WORK TASK =>
The reply should consist of the full listing, repeated word for word.

LISTED RECORDS =>
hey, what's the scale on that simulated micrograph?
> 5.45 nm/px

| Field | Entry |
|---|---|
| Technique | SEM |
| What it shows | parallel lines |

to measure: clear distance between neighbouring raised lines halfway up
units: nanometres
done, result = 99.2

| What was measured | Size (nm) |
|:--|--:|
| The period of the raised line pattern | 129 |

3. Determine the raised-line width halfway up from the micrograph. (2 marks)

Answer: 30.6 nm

WRITTEN ANSWER =>
hey, what's the scale on that simulated micrograph?
> 5.45 nm/px

| Field | Entry |
|---|---|
| Technique | SEM |
| What it shows | parallel lines |

to measure: clear distance between neighbouring raised lines halfway up
units: nanometres
done, result = 99.2

| What was measured | Size (nm) |
|:--|--:|
| The period of the raised line pattern | 129 |

3. Determine the raised-line width halfway up from the micrograph. (2 marks)

Answer: 30.6 nm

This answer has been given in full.